Activity: Would you please copy out each entry exactly?

Given information:
******

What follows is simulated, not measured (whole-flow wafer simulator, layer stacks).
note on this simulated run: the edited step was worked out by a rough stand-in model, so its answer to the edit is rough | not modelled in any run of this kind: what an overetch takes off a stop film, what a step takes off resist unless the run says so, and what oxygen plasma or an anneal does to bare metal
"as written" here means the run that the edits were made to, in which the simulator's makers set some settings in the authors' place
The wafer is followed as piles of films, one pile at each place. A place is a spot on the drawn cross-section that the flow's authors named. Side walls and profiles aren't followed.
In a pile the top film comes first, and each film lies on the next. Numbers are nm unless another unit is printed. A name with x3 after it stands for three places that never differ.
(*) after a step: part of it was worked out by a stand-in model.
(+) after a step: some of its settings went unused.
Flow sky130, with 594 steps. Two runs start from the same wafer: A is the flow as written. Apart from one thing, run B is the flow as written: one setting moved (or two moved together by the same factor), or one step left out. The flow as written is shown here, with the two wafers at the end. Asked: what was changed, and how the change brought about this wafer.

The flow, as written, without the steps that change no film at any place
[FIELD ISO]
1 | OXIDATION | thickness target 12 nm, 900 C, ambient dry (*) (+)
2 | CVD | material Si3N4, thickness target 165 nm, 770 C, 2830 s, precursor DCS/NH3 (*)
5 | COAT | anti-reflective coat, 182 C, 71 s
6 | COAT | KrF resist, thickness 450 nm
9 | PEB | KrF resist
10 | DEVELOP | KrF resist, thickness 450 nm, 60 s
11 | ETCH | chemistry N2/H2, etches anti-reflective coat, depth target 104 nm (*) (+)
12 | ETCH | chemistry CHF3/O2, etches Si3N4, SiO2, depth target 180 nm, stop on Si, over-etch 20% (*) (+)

******

Answer section:
What follows is simulated, not measured (whole-flow wafer simulator, layer stacks).
note on this simulated run: the edited step was worked out by a rough stand-in model, so its answer to the edit is rough | not modelled in any run of this kind: what an overetch takes off a stop film, what a step takes off resist unless the run says so, and what oxygen plasma or an anneal does to bare metal
"as written" here means the run that the edits were made to, in which the simulator's makers set some settings in the authors' place
The wafer is followed as piles of films, one pile at each place. A place is a spot on the drawn cross-section that the flow's authors named. Side walls and profiles aren't followed.
In a pile the top film comes first, and each film lies on the next. Numbers are nm unless another unit is printed. A name with x3 after it stands for three places that never differ.
(*) after a step: part of it was worked out by a stand-in model.
(+) after a step: some of its settings went unused.
Flow sky130, with 594 steps. Two runs start from the same wafer: A is the flow as written. Apart from one thing, run B is the flow as written: one setting moved (or two moved together by the same factor), or one step left out. The flow as written is shown here, with the two wafers at the end. Asked: what was changed, and how the change brought about this wafer.

The flow, as written, without the steps that change no film at any place
[FIELD ISO]
1 | OXIDATION | thickness target 12 nm, 900 C, ambient dry (*) (+)
2 | CVD | material Si3N4, thickness target 165 nm, 770 C, 2830 s, precursor DCS/NH3 (*)
5 | COAT | anti-reflective coat, 182 C, 71 s
6 | COAT | KrF resist, thickness 450 nm
9 | PEB | KrF resist
10 | DEVELOP | KrF resist, thickness 450 nm, 60 s
11 | ETCH | chemistry N2/H2, etches anti-reflective coat, depth target 104 nm (*) (+)
12 | ETCH | chemistry CHF3/O2, etches Si3N4, SiO2, depth target 180 nm, stop on Si, over-etch 20% (*) (+)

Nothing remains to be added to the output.